● **Material supplied**:
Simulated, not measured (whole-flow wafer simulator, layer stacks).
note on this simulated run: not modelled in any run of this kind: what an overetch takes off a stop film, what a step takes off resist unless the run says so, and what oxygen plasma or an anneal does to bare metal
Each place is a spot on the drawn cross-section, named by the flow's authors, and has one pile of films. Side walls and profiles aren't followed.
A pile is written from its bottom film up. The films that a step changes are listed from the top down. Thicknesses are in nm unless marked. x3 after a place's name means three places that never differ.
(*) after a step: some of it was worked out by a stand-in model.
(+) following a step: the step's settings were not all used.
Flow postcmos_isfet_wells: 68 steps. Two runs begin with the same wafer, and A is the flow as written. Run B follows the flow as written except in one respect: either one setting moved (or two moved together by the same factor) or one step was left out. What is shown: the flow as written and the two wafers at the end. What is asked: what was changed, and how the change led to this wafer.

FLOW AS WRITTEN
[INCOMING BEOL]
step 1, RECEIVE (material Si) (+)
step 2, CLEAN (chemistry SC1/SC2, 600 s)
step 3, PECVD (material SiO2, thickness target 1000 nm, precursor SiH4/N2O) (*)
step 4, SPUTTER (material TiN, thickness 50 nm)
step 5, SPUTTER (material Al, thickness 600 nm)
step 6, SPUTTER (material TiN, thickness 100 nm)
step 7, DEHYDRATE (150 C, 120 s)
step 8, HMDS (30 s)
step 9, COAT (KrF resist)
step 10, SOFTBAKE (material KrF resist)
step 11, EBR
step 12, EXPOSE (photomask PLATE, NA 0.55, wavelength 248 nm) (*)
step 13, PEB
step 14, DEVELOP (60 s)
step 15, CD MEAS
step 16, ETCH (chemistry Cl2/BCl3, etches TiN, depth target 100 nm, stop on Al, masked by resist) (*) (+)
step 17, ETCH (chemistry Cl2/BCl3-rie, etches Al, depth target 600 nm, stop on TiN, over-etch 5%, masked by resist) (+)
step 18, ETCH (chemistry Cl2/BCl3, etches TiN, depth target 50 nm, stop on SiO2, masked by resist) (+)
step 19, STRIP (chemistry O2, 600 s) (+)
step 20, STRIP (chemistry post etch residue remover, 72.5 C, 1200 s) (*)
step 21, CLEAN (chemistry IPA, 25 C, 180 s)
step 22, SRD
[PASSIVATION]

● **Work task**: Retype exactly the span of lines from the one with "(*) after a" through the one with "step 22, SRD"; include both ends and omit the rest of the material.

● **Task solution**:
(*) after a step: some of it was worked out by a stand-in model.
(+) following a step: the step's settings were not all used.
Flow postcmos_isfet_wells: 68 steps. Two runs begin with the same wafer, and A is the flow as written. Run B follows the flow as written except in one respect: either one setting moved (or two moved together by the same factor) or one step was left out. What is shown: the flow as written and the two wafers at the end. What is asked: what was changed, and how the change led to this wafer.

FLOW AS WRITTEN
[INCOMING BEOL]
step 1, RECEIVE (material Si) (+)
step 2, CLEAN (chemistry SC1/SC2, 600 s)
step 3, PECVD (material SiO2, thickness target 1000 nm, precursor SiH4/N2O) (*)
step 4, SPUTTER (material TiN, thickness 50 nm)
step 5, SPUTTER (material Al, thickness 600 nm)
step 6, SPUTTER (material TiN, thickness 100 nm)
step 7, DEHYDRATE (150 C, 120 s)
step 8, HMDS (30 s)
step 9, COAT (KrF resist)
step 10, SOFTBAKE (material KrF resist)
step 11, EBR
step 12, EXPOSE (photomask PLATE, NA 0.55, wavelength 248 nm) (*)
step 13, PEB
step 14, DEVELOP (60 s)
step 15, CD MEAS
step 16, ETCH (chemistry Cl2/BCl3, etches TiN, depth target 100 nm, stop on Al, masked by resist) (*) (+)
step 17, ETCH (chemistry Cl2/BCl3-rie, etches Al, depth target 600 nm, stop on TiN, over-etch 5%, masked by resist) (+)
step 18, ETCH (chemistry Cl2/BCl3, etches TiN, depth target 50 nm, stop on SiO2, masked by resist) (+)
step 19, STRIP (chemistry O2, 600 s) (+)
step 20, STRIP (chemistry post etch residue remover, 72.5 C, 1200 s) (*)
step 21, CLEAN (chemistry IPA, 25 C, 180 s)
step 22, SRD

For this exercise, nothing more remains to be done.